- _Brief_: Each line below must be reproduced exactly.

- _Data records_:
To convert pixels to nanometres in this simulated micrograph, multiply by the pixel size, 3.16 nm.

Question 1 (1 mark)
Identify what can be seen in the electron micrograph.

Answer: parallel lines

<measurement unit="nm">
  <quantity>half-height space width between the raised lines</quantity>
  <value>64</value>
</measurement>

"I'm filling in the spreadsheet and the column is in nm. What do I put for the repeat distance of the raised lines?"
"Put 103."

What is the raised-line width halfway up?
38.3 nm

- _Your response_:
To convert pixels to nanometres in this simulated micrograph, multiply by the pixel size, 3.16 nm.

Question 1 (1 mark)
Identify what can be seen in the electron micrograph.

Answer: parallel lines

<measurement unit="nm">
  <quantity>half-height space width between the raised lines</quantity>
  <value>64</value>
</measurement>

"I'm filling in the spreadsheet and the column is in nm. What do I put for the repeat distance of the raised lines?"
"Put 103."

What is the raised-line width halfway up?
38.3 nm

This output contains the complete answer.